### ASSIGNMENT
Write down exactly the lines of the records below, beginning with the first and ending with the line that includes "8 | DEVELOP | developer TMAH-0.26N, 60 s".

### RECORD EXCERPTS
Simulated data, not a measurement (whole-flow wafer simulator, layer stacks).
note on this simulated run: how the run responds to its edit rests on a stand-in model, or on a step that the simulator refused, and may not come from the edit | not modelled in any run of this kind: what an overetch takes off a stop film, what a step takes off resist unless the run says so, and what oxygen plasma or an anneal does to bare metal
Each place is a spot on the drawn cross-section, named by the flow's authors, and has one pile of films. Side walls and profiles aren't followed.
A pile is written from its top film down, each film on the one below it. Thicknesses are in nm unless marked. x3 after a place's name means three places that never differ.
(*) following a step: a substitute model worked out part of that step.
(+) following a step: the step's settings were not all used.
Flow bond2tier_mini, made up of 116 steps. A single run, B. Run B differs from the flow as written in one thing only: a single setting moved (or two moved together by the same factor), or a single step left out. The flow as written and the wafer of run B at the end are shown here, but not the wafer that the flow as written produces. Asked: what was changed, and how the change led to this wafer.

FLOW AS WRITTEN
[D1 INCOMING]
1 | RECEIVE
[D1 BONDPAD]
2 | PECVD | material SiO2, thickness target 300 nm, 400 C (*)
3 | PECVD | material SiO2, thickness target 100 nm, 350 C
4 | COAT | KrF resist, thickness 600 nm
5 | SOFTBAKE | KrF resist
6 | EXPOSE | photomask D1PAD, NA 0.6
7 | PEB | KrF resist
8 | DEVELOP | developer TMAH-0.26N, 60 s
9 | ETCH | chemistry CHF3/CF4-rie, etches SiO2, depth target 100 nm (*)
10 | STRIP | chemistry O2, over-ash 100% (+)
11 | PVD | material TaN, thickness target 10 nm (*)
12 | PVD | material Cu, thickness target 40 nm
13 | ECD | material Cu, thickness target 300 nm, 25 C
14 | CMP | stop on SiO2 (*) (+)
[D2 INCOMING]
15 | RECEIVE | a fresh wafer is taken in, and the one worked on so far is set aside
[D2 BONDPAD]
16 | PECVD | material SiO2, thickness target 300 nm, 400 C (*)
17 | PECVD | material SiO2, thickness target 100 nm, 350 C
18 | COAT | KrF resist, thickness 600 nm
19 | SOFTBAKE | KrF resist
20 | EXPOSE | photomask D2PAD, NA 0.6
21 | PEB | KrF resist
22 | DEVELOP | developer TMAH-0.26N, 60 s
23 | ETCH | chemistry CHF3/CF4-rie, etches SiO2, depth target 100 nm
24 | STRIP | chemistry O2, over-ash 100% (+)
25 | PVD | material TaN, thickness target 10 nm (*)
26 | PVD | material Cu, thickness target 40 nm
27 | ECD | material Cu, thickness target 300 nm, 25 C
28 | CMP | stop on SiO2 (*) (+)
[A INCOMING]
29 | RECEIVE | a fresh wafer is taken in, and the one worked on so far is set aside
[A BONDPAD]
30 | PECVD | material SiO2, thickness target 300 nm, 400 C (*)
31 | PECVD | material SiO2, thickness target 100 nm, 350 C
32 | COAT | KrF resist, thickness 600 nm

### EXERCISE RESPONSE
Simulated data, not a measurement (whole-flow wafer simulator, layer stacks).
note on this simulated run: how the run responds to its edit rests on a stand-in model, or on a step that the simulator refused, and may not come from the edit | not modelled in any run of this kind: what an overetch takes off a stop film, what a step takes off resist unless the run says so, and what oxygen plasma or an anneal does to bare metal
Each place is a spot on the drawn cross-section, named by the flow's authors, and has one pile of films. Side walls and profiles aren't followed.
A pile is written from its top film down, each film on the one below it. Thicknesses are in nm unless marked. x3 after a place's name means three places that never differ.
(*) following a step: a substitute model worked out part of that step.
(+) following a step: the step's settings were not all used.
Flow bond2tier_mini, made up of 116 steps. A single run, B. Run B differs from the flow as written in one thing only: a single setting moved (or two moved together by the same factor), or a single step left out. The flow as written and the wafer of run B at the end are shown here, but not the wafer that the flow as written produces. Asked: what was changed, and how the change led to this wafer.

FLOW AS WRITTEN
[D1 INCOMING]
1 | RECEIVE
[D1 BONDPAD]
2 | PECVD | material SiO2, thickness target 300 nm, 400 C (*)
3 | PECVD | material SiO2, thickness target 100 nm, 350 C
4 | COAT | KrF resist, thickness 600 nm
5 | SOFTBAKE | KrF resist
6 | EXPOSE | photomask D1PAD, NA 0.6
7 | PEB | KrF resist
8 | DEVELOP | developer TMAH-0.26N, 60 s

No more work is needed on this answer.